Segment Start: Given entries

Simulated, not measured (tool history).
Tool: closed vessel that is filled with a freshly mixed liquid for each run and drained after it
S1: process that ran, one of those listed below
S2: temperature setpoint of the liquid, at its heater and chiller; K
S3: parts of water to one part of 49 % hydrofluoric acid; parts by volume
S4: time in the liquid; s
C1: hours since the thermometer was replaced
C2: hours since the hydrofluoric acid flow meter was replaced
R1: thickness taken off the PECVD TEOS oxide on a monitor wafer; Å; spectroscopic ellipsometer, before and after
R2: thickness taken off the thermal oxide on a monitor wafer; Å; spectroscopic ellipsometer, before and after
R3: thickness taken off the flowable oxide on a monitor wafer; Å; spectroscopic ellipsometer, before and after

Segment End: Given entries

Work instruction: Reproduce the whole listing word for word.

Task result:
Simulated, not measured (tool history).
Tool: closed vessel that is filled with a freshly mixed liquid for each run and drained after it
S1: process that ran, one of those listed below
S2: temperature setpoint of the liquid, at its heater and chiller; K
S3: parts of water to one part of 49 % hydrofluoric acid; parts by volume
S4: time in the liquid; s
C1: hours since the thermometer was replaced
C2: hours since the hydrofluoric acid flow meter was replaced
R1: thickness taken off the PECVD TEOS oxide on a monitor wafer; Å; spectroscopic ellipsometer, before and after
R2: thickness taken off the thermal oxide on a monitor wafer; Å; spectroscopic ellipsometer, before and after
R3: thickness taken off the flowable oxide on a monitor wafer; Å; spectroscopic ellipsometer, before and after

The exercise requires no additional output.